• **RECORDED DATA**
* * * * * * * * *
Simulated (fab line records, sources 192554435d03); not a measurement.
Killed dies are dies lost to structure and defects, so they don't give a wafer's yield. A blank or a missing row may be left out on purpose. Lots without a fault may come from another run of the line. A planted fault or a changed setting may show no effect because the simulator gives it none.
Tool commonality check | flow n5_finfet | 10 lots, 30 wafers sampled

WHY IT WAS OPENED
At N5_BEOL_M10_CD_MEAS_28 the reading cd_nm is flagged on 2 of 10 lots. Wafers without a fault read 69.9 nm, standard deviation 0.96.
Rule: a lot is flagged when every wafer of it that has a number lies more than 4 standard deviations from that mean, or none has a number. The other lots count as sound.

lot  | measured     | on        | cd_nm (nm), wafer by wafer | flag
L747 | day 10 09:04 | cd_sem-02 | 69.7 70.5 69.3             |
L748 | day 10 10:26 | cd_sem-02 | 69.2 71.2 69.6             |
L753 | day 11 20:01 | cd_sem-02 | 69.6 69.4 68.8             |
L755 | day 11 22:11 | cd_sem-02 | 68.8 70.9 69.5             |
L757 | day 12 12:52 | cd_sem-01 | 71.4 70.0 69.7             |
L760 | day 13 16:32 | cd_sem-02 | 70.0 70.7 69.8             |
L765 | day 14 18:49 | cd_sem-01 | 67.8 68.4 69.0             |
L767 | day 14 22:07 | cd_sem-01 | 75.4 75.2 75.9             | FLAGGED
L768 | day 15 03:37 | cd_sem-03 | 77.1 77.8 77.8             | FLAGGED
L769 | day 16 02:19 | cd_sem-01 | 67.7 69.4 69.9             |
* * * * * * * * *

• **ACTION ITEM**
Restate each of the records exactly, leaving nothing out.

• **EXERCISE OUTPUT**
Simulated (fab line records, sources 192554435d03); not a measurement.
Killed dies are dies lost to structure and defects, so they don't give a wafer's yield. A blank or a missing row may be left out on purpose. Lots without a fault may come from another run of the line. A planted fault or a changed setting may show no effect because the simulator gives it none.
Tool commonality check | flow n5_finfet | 10 lots, 30 wafers sampled

WHY IT WAS OPENED
At N5_BEOL_M10_CD_MEAS_28 the reading cd_nm is flagged on 2 of 10 lots. Wafers without a fault read 69.9 nm, standard deviation 0.96.
Rule: a lot is flagged when every wafer of it that has a number lies more than 4 standard deviations from that mean, or none has a number. The other lots count as sound.

lot  | measured     | on        | cd_nm (nm), wafer by wafer | flag
L747 | day 10 09:04 | cd_sem-02 | 69.7 70.5 69.3             |
L748 | day 10 10:26 | cd_sem-02 | 69.2 71.2 69.6             |
L753 | day 11 20:01 | cd_sem-02 | 69.6 69.4 68.8             |
L755 | day 11 22:11 | cd_sem-02 | 68.8 70.9 69.5             |
L757 | day 12 12:52 | cd_sem-01 | 71.4 70.0 69.7             |
L760 | day 13 16:32 | cd_sem-02 | 70.0 70.7 69.8             |
L765 | day 14 18:49 | cd_sem-01 | 67.8 68.4 69.0             |
L767 | day 14 22:07 | cd_sem-01 | 75.4 75.2 75.9             | FLAGGED
L768 | day 15 03:37 | cd_sem-03 | 77.1 77.8 77.8             | FLAGGED
L769 | day 16 02:19 | cd_sem-01 | 67.7 69.4 69.9             |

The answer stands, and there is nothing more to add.